◆ **Recorded information**
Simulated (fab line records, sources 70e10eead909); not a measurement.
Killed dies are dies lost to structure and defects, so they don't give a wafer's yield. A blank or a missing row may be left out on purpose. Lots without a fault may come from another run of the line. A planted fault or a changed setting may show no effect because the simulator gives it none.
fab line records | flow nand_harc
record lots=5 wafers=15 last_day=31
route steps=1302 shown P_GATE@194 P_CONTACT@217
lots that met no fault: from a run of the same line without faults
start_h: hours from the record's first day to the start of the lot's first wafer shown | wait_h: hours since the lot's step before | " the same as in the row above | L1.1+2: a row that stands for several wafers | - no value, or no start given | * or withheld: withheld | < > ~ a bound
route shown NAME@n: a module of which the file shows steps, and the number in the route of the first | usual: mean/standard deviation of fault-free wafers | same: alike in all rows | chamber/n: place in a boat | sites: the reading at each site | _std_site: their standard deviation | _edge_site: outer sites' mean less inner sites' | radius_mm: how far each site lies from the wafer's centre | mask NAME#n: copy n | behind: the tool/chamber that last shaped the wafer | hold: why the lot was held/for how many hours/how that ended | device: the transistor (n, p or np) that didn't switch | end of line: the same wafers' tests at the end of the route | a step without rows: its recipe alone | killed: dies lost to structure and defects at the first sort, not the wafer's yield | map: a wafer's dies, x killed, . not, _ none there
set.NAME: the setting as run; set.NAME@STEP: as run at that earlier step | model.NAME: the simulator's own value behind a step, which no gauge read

◆ **Required action**
Start with the first line. Please copy exactly each line of the listing through the one with "lots that met", including it.

◆ **Expected answer**
Simulated (fab line records, sources 70e10eead909); not a measurement.
Killed dies are dies lost to structure and defects, so they don't give a wafer's yield. A blank or a missing row may be left out on purpose. Lots without a fault may come from another run of the line. A planted fault or a changed setting may show no effect because the simulator gives it none.
fab line records | flow nand_harc
record lots=5 wafers=15 last_day=31
route steps=1302 shown P_GATE@194 P_CONTACT@217
lots that met no fault: from a run of the same line without faults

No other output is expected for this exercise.